***** DATA SHOWN
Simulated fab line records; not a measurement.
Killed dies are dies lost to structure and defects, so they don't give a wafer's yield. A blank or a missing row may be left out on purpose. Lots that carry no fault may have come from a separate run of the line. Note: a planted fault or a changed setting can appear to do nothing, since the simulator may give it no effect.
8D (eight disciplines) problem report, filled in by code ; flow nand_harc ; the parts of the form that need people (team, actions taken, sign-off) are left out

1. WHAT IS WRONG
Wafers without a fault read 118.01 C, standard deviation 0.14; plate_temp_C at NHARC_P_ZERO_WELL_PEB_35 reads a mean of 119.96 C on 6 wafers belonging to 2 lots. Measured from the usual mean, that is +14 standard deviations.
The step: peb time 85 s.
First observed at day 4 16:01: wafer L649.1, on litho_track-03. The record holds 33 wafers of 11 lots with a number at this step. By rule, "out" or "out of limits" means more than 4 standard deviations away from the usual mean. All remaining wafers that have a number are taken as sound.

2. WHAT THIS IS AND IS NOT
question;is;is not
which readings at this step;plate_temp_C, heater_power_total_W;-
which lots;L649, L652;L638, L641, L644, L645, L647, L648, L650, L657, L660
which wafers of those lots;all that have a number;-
**********

*REQUIRED ACTION*
Every record above is to be copied exactly.

*ANSWER BOX*
Simulated fab line records; not a measurement.
Killed dies are dies lost to structure and defects, so they don't give a wafer's yield. A blank or a missing row may be left out on purpose. Lots that carry no fault may have come from a separate run of the line. Note: a planted fault or a changed setting can appear to do nothing, since the simulator may give it no effect.
8D (eight disciplines) problem report, filled in by code ; flow nand_harc ; the parts of the form that need people (team, actions taken, sign-off) are left out

1. WHAT IS WRONG
Wafers without a fault read 118.01 C, standard deviation 0.14; plate_temp_C at NHARC_P_ZERO_WELL_PEB_35 reads a mean of 119.96 C on 6 wafers belonging to 2 lots. Measured from the usual mean, that is +14 standard deviations.
The step: peb time 85 s.
First observed at day 4 16:01: wafer L649.1, on litho_track-03. The record holds 33 wafers of 11 lots with a number at this step. By rule, "out" or "out of limits" means more than 4 standard deviations away from the usual mean. All remaining wafers that have a number are taken as sound.

2. WHAT THIS IS AND IS NOT
question;is;is not
which readings at this step;plate_temp_C, heater_power_total_W;-
which lots;L649, L652;L638, L641, L644, L645, L647, L648, L650, L657, L660
which wafers of those lots;all that have a number;-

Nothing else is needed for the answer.